——————

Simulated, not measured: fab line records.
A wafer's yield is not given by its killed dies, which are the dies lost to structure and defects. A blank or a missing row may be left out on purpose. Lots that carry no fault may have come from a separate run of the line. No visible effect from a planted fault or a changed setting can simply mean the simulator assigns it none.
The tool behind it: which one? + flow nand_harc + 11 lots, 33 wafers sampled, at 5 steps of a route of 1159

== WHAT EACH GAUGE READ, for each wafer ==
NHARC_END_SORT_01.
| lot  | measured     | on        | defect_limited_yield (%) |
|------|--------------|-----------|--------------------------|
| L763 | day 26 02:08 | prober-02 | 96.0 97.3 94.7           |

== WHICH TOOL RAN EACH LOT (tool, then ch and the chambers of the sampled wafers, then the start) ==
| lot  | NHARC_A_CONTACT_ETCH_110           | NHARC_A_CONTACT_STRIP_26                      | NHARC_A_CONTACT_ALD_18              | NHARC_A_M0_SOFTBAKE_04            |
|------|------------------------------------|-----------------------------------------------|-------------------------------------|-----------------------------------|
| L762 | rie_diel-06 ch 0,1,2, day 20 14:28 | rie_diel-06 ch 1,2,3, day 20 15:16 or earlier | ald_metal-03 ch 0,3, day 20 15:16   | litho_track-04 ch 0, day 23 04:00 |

——————

**Work item:**
The records above are to be duplicated word for word.

**Response area:**
Simulated, not measured: fab line records.
A wafer's yield is not given by its killed dies, which are the dies lost to structure and defects. A blank or a missing row may be left out on purpose. Lots that carry no fault may have come from a separate run of the line. No visible effect from a planted fault or a changed setting can simply mean the simulator assigns it none.
The tool behind it: which one? + flow nand_harc + 11 lots, 33 wafers sampled, at 5 steps of a route of 1159

== WHAT EACH GAUGE READ, for each wafer ==
NHARC_END_SORT_01.
| lot  | measured     | on        | defect_limited_yield (%) |
|------|--------------|-----------|--------------------------|
| L763 | day 26 02:08 | prober-02 | 96.0 97.3 94.7           |

== WHICH TOOL RAN EACH LOT (tool, then ch and the chambers of the sampled wafers, then the start) ==
| lot  | NHARC_A_CONTACT_ETCH_110           | NHARC_A_CONTACT_STRIP_26                      | NHARC_A_CONTACT_ALD_18              | NHARC_A_M0_SOFTBAKE_04            |
|------|------------------------------------|-----------------------------------------------|-------------------------------------|-----------------------------------|
| L762 | rie_diel-06 ch 0,1,2, day 20 14:28 | rie_diel-06 ch 1,2,3, day 20 15:16 or earlier | ald_metal-03 ch 0,3, day 20 15:16   | litho_track-04 ch 0, day 23 04:00 |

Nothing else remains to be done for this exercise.